#### Activity
Here the job is to return only the lines of the material, exactly, from the first one to the line with "L811 | day 13".

#### Given information
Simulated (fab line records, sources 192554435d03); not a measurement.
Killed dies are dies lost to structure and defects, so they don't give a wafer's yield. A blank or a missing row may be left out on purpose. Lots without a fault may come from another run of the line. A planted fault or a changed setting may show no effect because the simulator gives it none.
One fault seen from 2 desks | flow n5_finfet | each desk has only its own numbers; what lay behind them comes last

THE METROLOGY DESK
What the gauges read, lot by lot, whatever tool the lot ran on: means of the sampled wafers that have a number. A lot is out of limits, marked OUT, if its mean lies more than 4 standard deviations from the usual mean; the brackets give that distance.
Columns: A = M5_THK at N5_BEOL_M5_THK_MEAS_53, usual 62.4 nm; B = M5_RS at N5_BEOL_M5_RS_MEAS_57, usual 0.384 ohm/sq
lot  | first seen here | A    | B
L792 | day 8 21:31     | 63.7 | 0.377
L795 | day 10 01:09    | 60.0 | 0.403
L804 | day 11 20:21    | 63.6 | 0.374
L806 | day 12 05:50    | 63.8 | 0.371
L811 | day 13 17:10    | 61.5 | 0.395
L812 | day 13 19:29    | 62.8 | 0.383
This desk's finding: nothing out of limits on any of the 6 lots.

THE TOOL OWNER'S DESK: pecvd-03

#### Your response
Simulated (fab line records, sources 192554435d03); not a measurement.
Killed dies are dies lost to structure and defects, so they don't give a wafer's yield. A blank or a missing row may be left out on purpose. Lots without a fault may come from another run of the line. A planted fault or a changed setting may show no effect because the simulator gives it none.
One fault seen from 2 desks | flow n5_finfet | each desk has only its own numbers; what lay behind them comes last

THE METROLOGY DESK
What the gauges read, lot by lot, whatever tool the lot ran on: means of the sampled wafers that have a number. A lot is out of limits, marked OUT, if its mean lies more than 4 standard deviations from the usual mean; the brackets give that distance.
Columns: A = M5_THK at N5_BEOL_M5_THK_MEAS_53, usual 62.4 nm; B = M5_RS at N5_BEOL_M5_RS_MEAS_57, usual 0.384 ohm/sq
lot  | first seen here | A    | B
L792 | day 8 21:31     | 63.7 | 0.377
L795 | day 10 01:09    | 60.0 | 0.403
L804 | day 11 20:21    | 63.6 | 0.374
L806 | day 12 05:50    | 63.8 | 0.371
L811 | day 13 17:10    | 61.5 | 0.395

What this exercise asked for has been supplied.